Work item:
Entries follow. Give back exactly the lines starting at the one containing "Presented below is" and ending at the one containing "A band entry", and no other lines.

Material supplied:
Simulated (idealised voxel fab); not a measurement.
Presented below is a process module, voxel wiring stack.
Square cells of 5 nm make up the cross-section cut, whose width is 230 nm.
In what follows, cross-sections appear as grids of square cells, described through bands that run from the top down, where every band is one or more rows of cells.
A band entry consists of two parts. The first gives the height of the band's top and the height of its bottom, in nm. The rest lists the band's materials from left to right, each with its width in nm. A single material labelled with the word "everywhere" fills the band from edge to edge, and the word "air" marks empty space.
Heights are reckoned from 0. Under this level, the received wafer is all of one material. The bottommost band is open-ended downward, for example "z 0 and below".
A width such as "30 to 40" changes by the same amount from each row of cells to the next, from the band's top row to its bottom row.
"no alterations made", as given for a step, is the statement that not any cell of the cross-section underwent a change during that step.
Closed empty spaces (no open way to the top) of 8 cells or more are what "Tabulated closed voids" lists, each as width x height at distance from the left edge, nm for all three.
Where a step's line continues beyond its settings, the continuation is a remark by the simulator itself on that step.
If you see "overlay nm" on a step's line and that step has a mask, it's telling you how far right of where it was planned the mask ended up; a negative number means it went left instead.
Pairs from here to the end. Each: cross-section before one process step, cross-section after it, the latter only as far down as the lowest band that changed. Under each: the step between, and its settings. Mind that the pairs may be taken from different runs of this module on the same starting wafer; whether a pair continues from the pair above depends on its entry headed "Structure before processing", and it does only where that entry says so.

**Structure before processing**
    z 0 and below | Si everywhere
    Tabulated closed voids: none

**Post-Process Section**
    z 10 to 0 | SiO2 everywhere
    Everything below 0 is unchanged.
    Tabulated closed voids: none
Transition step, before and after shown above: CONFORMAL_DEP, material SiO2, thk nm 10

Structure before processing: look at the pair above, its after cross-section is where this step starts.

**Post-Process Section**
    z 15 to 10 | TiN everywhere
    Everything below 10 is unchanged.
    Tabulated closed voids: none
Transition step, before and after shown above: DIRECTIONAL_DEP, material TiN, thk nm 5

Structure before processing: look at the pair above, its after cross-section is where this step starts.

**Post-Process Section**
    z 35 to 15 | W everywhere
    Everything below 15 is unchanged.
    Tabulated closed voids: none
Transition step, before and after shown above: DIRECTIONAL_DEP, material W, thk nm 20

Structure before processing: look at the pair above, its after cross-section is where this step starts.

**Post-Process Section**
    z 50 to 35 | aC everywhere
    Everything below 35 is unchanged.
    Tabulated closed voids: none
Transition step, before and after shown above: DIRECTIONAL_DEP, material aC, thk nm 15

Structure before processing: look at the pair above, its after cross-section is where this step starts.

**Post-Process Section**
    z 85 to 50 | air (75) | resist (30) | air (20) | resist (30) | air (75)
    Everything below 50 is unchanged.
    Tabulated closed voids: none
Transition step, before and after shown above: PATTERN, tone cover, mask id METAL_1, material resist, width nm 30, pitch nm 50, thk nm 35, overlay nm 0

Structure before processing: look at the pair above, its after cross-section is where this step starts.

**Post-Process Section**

Exercise answer:
Presented below is a process module, voxel wiring stack.
Square cells of 5 nm make up the cross-section cut, whose width is 230 nm.
In what follows, cross-sections appear as grids of square cells, described through bands that run from the top down, where every band is one or more rows of cells.
A band entry consists of two parts. The first gives the height of the band's top and the height of its bottom, in nm. The rest lists the band's materials from left to right, each with its width in nm. A single material labelled with the word "everywhere" fills the band from edge to edge, and the word "air" marks empty space.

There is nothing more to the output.